- Excerpted records -
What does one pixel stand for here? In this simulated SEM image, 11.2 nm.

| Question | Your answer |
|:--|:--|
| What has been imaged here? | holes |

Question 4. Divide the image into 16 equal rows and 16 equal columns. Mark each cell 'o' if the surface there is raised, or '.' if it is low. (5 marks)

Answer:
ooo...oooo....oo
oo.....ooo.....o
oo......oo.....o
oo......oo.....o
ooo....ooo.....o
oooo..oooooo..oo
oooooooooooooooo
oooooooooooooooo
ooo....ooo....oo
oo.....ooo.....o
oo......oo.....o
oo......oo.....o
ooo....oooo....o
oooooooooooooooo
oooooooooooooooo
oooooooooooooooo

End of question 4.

- Work task -
Each line of the material above needs repeating verbatim.

- Task solution -
What does one pixel stand for here? In this simulated SEM image, 11.2 nm.

| Question | Your answer |
|:--|:--|
| What has been imaged here? | holes |

Question 4. Divide the image into 16 equal rows and 16 equal columns. Mark each cell 'o' if the surface there is raised, or '.' if it is low. (5 marks)

Answer:
ooo...oooo....oo
oo.....ooo.....o
oo......oo.....o
oo......oo.....o
ooo....ooo.....o
oooo..oooooo..oo
oooooooooooooooo
oooooooooooooooo
ooo....ooo....oo
oo.....ooo.....o
oo......oo.....o
oo......oo.....o
ooo....oooo....o
oooooooooooooooo
oooooooooooooooo
oooooooooooooooo

End of question 4.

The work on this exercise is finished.